Assignment: The data must be given again in full, with no line altered.

******

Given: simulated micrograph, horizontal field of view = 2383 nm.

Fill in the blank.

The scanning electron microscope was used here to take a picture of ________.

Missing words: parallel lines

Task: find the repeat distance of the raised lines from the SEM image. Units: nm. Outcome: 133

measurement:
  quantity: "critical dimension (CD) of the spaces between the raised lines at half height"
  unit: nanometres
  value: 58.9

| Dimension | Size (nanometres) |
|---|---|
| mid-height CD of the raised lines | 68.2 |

******

Task response:
Given: simulated micrograph, horizontal field of view = 2383 nm.

Fill in the blank.

The scanning electron microscope was used here to take a picture of ________.

Missing words: parallel lines

Task: find the repeat distance of the raised lines from the SEM image. Units: nm. Outcome: 133

measurement:
  quantity: "critical dimension (CD) of the spaces between the raised lines at half height"
  unit: nanometres
  value: 58.9

| Dimension | Size (nanometres) |
|---|---|
| mid-height CD of the raised lines | 68.2 |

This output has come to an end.